== DATASET ==
⟨

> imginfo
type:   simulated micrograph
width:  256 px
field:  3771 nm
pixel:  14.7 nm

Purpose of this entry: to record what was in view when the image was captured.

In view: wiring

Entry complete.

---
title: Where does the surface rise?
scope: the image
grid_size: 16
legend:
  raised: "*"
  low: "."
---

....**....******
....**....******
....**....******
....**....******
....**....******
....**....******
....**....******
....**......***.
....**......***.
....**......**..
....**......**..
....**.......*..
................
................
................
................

⟩

== ACTIVITY ==
The data above should be copied exactly, with no line omitted.

== EXERCISE OUTPUT ==
> imginfo
type:   simulated micrograph
width:  256 px
field:  3771 nm
pixel:  14.7 nm

Purpose of this entry: to record what was in view when the image was captured.

In view: wiring

Entry complete.

---
title: Where does the surface rise?
scope: the image
grid_size: 16
legend:
  raised: "*"
  low: "."
---

....**....******
....**....******
....**....******
....**....******
....**....******
....**....******
....**....******
....**......***.
....**......***.
....**......**..
....**......**..
....**.......*..
................
................
................
................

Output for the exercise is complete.